◆ **Activity**: Restate the records below word for word.

*** Opening of Dataset content ***

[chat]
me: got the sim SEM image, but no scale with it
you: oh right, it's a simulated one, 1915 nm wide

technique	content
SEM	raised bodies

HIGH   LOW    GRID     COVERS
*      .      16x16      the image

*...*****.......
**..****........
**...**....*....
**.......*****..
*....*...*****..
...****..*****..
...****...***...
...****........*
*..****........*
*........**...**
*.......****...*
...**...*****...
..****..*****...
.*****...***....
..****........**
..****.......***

*** Close of Dataset content ***

◆ **Worked solution**:
[chat]
me: got the sim SEM image, but no scale with it
you: oh right, it's a simulated one, 1915 nm wide

technique	content
SEM	raised bodies

HIGH   LOW    GRID     COVERS
*      .      16x16      the image

*...*****.......
**..****........
**...**....*....
**.......*****..
*....*...*****..
...****..*****..
...****...***...
...****........*
*..****........*
*........**...**
*.......****...*
...**...*****...
..****..*****...
.*****...***....
..****........**
..****.......***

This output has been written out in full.